Restate the records in full, keeping every word as it is.

(Source information Opens)

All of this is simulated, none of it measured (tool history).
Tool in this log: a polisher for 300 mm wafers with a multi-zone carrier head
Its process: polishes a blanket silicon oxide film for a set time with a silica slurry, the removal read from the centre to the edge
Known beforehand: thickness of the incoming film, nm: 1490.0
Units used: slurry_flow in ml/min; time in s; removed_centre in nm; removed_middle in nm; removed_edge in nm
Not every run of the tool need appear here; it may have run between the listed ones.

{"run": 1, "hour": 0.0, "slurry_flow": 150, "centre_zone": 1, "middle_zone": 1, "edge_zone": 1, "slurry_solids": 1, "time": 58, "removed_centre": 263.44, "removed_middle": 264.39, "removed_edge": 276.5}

(Source information Closes)

→ **Task output**
All of this is simulated, none of it measured (tool history).
Tool in this log: a polisher for 300 mm wafers with a multi-zone carrier head
Its process: polishes a blanket silicon oxide film for a set time with a silica slurry, the removal read from the centre to the edge
Known beforehand: thickness of the incoming film, nm: 1490.0
Units used: slurry_flow in ml/min; time in s; removed_centre in nm; removed_middle in nm; removed_edge in nm
Not every run of the tool need appear here; it may have run between the listed ones.

{"run": 1, "hour": 0.0, "slurry_flow": 150, "centre_zone": 1, "middle_zone": 1, "edge_zone": 1, "slurry_solids": 1, "time": 58, "removed_centre": 263.44, "removed_middle": 264.39, "removed_edge": 276.5}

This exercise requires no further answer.